* [Work instruction]:
Print the first line of the records below and every line after it, up to and including the line with "seconds: time until". Print nothing else.

* [Records supplied]:
%%

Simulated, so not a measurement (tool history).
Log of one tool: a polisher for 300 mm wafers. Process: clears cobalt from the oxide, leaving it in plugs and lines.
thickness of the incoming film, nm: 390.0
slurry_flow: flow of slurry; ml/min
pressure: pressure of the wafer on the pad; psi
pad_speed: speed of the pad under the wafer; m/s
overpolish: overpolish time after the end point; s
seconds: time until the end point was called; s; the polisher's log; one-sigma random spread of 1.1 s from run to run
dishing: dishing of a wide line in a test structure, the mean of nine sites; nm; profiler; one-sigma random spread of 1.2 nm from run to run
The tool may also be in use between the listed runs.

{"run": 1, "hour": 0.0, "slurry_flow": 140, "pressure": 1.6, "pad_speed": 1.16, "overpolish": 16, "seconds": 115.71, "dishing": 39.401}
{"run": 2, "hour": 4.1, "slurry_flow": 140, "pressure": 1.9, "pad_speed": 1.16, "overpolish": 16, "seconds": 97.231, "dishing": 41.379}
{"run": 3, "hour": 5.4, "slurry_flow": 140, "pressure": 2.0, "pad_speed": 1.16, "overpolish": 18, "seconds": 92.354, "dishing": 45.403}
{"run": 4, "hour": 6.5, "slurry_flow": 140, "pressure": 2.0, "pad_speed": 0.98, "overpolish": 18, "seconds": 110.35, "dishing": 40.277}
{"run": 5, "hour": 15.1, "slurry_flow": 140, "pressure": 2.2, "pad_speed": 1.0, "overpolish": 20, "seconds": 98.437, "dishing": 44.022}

%%

* [Exercise solution]:
Simulated, so not a measurement (tool history).
Log of one tool: a polisher for 300 mm wafers. Process: clears cobalt from the oxide, leaving it in plugs and lines.
thickness of the incoming film, nm: 390.0
slurry_flow: flow of slurry; ml/min
pressure: pressure of the wafer on the pad; psi
pad_speed: speed of the pad under the wafer; m/s
overpolish: overpolish time after the end point; s
seconds: time until the end point was called; s; the polisher's log; one-sigma random spread of 1.1 s from run to run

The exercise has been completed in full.